*** Supplied information ***

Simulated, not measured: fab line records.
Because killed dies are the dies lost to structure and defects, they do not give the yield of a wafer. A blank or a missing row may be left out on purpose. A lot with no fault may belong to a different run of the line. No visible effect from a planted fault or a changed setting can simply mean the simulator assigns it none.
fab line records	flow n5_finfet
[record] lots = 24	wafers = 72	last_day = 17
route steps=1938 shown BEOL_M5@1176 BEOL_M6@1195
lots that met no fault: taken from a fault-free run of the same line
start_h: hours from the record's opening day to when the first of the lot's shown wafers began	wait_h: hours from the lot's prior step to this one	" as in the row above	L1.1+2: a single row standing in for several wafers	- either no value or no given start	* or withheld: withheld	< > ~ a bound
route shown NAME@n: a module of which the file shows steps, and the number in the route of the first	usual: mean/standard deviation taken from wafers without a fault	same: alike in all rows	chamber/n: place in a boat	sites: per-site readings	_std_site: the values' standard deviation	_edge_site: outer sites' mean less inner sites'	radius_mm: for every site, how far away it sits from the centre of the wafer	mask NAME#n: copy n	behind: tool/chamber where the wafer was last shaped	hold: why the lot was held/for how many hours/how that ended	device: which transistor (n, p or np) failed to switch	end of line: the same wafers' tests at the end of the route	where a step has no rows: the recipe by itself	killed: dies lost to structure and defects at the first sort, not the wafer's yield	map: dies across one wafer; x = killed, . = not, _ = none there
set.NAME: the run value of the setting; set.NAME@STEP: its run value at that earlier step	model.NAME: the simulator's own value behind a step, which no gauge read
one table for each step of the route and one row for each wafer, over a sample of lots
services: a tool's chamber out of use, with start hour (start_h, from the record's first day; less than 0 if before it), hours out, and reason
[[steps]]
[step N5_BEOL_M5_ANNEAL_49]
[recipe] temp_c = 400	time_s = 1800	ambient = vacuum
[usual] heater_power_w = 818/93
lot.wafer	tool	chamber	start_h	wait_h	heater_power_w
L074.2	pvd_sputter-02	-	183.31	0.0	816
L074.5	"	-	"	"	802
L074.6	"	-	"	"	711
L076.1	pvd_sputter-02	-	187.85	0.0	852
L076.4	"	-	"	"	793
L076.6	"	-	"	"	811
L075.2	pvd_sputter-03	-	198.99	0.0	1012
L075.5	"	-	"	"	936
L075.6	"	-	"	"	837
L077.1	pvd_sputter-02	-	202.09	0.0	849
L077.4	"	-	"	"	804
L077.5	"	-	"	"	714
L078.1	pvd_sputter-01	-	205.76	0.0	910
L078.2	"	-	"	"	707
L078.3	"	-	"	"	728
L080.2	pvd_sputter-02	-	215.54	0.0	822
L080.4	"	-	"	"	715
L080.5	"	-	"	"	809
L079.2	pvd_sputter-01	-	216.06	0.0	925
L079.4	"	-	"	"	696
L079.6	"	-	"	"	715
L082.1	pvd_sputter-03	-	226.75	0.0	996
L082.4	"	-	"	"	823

*** End of Supplied information ***

◆ Required action ◆
Please output the lines of the listing above that fall in the stretch from the one with "Because killed dies" through the one with "start_h: hours from", exactly and only those.

◆ Response box ◆
Because killed dies are the dies lost to structure and defects, they do not give the yield of a wafer. A blank or a missing row may be left out on purpose. A lot with no fault may belong to a different run of the line. No visible effect from a planted fault or a changed setting can simply mean the simulator assigns it none.
fab line records	flow n5_finfet
[record] lots = 24	wafers = 72	last_day = 17
route steps=1938 shown BEOL_M5@1176 BEOL_M6@1195
lots that met no fault: taken from a fault-free run of the same line
start_h: hours from the record's opening day to when the first of the lot's shown wafers began	wait_h: hours from the lot's prior step to this one	" as in the row above	L1.1+2: a single row standing in for several wafers	- either no value or no given start	* or withheld: withheld	< > ~ a bound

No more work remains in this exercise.